Required action.
Only those lines in the data below from the line containing "Each band's line" through the line containing "after a step's", both included, should be restated word for word.

Exercise data.
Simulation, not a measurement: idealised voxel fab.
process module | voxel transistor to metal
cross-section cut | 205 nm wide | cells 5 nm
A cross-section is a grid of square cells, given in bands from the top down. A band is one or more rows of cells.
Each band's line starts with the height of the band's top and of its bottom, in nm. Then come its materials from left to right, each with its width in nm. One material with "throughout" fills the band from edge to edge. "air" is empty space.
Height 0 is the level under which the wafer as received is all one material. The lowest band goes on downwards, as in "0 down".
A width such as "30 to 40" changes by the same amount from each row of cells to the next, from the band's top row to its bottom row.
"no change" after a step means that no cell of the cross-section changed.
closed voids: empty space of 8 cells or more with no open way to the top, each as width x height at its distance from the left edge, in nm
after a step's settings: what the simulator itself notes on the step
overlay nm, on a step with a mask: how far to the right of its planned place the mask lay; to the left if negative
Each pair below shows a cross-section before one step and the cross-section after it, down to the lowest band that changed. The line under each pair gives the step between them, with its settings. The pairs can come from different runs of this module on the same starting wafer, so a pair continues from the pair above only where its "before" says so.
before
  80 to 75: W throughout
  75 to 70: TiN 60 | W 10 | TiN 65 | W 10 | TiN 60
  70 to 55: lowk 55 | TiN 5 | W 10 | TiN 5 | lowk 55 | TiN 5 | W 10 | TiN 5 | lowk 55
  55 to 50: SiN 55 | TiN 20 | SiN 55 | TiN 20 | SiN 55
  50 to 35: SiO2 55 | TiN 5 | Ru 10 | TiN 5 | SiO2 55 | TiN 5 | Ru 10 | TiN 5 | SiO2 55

Your response.
Each band's line starts with the height of the band's top and of its bottom, in nm. Then come its materials from left to right, each with its width in nm. One material with "throughout" fills the band from edge to edge. "air" is empty space.
Height 0 is the level under which the wafer as received is all one material. The lowest band goes on downwards, as in "0 down".
A width such as "30 to 40" changes by the same amount from each row of cells to the next, from the band's top row to its bottom row.
"no change" after a step means that no cell of the cross-section changed.
closed voids: empty space of 8 cells or more with no open way to the top, each as width x height at its distance from the left edge, in nm
after a step's settings: what the simulator itself notes on the step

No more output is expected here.